MATERIAL SHOWN =
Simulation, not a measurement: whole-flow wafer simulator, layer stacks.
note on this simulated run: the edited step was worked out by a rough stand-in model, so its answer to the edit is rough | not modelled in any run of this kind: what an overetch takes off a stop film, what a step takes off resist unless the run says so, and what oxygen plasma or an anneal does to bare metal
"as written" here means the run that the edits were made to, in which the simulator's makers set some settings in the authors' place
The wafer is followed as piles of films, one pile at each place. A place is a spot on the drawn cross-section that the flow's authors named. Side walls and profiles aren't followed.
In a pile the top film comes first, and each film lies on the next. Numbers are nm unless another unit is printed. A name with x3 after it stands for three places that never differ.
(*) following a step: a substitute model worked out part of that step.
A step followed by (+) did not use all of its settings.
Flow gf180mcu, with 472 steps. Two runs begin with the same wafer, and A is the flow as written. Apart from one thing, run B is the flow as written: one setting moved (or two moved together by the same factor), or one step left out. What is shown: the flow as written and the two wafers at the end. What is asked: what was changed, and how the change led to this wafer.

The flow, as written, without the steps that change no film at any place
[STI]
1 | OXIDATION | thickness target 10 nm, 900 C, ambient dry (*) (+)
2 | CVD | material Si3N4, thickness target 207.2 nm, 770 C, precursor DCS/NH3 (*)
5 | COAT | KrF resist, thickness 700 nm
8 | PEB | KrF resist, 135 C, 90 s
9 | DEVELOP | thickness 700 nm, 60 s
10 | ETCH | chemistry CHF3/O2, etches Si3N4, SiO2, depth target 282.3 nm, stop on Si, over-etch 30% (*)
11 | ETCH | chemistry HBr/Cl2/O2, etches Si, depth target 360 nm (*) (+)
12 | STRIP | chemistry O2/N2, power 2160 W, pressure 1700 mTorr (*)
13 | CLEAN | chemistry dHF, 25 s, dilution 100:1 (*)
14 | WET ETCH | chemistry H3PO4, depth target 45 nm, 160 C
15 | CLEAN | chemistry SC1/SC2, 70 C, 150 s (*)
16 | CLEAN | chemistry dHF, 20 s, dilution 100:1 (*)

ASSIGNED TASK = Include the first line, the line containing "the authors' place", and every line between them, copied exactly from the material above; output no other line.

SOLUTION =
Simulation, not a measurement: whole-flow wafer simulator, layer stacks.
note on this simulated run: the edited step was worked out by a rough stand-in model, so its answer to the edit is rough | not modelled in any run of this kind: what an overetch takes off a stop film, what a step takes off resist unless the run says so, and what oxygen plasma or an anneal does to bare metal
"as written" here means the run that the edits were made to, in which the simulator's makers set some settings in the authors' place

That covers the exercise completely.